# MATERIAL SHOWN

——————————

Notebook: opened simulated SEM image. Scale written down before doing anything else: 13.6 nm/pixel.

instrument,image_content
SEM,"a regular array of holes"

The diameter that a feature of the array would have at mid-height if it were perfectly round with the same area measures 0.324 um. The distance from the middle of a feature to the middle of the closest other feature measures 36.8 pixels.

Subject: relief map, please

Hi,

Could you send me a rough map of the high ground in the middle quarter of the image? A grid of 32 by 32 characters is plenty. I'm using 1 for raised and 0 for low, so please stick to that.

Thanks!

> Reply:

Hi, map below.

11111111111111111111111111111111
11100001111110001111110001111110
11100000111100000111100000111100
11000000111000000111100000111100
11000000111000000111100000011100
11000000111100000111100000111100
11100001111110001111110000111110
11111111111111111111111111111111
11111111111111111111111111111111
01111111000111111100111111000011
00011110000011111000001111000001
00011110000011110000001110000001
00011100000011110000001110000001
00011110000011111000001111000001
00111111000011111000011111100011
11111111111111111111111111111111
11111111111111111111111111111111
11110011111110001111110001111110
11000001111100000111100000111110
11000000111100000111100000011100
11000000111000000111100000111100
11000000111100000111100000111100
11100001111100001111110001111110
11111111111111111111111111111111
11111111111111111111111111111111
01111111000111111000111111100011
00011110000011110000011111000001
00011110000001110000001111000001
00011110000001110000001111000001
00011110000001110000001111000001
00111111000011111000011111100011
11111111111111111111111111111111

——————————

# WORK TASK
Retype the data. Every line must match the original exactly.

# WRITTEN ANSWER
Notebook: opened simulated SEM image. Scale written down before doing anything else: 13.6 nm/pixel.

instrument,image_content
SEM,"a regular array of holes"

The diameter that a feature of the array would have at mid-height if it were perfectly round with the same area measures 0.324 um. The distance from the middle of a feature to the middle of the closest other feature measures 36.8 pixels.

Subject: relief map, please

Hi,

Could you send me a rough map of the high ground in the middle quarter of the image? A grid of 32 by 32 characters is plenty. I'm using 1 for raised and 0 for low, so please stick to that.

Thanks!

> Reply:

Hi, map below.

11111111111111111111111111111111
11100001111110001111110001111110
11100000111100000111100000111100
11000000111000000111100000111100
11000000111000000111100000011100
11000000111100000111100000111100
11100001111110001111110000111110
11111111111111111111111111111111
11111111111111111111111111111111
01111111000111111100111111000011
00011110000011111000001111000001
00011110000011110000001110000001
00011100000011110000001110000001
00011110000011111000001111000001
00111111000011111000011111100011
11111111111111111111111111111111
11111111111111111111111111111111
11110011111110001111110001111110
11000001111100000111100000111110
11000000111100000111100000011100
11000000111000000111100000111100
11000000111100000111100000111100
11100001111100001111110001111110
11111111111111111111111111111111
11111111111111111111111111111111
01111111000111111000111111100011
00011110000011110000011111000001
00011110000001110000001111000001
00011110000001110000001111000001
00011110000001110000001111000001
00111111000011111000011111100011
11111111111111111111111111111111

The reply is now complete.